▸ ACTION ITEM:
Transcribe the lines from the start of the data below through the line with "The reviewer asks", word for word and nothing more.

┌────────

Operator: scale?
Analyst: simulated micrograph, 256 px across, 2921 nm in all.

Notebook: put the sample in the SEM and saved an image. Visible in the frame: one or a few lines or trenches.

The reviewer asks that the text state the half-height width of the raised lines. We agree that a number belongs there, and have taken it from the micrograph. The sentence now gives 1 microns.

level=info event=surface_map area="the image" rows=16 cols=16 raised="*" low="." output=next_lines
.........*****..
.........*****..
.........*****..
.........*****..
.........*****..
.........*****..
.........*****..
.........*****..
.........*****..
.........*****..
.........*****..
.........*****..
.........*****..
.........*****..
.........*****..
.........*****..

└────────

▸ PROBLEM SOLUTION:
Operator: scale?
Analyst: simulated micrograph, 256 px across, 2921 nm in all.

Notebook: put the sample in the SEM and saved an image. Visible in the frame: one or a few lines or trenches.

The reviewer asks that the text state the half-height width of the raised lines. We agree that a number belongs there, and have taken it from the micrograph. The sentence now gives 1 microns.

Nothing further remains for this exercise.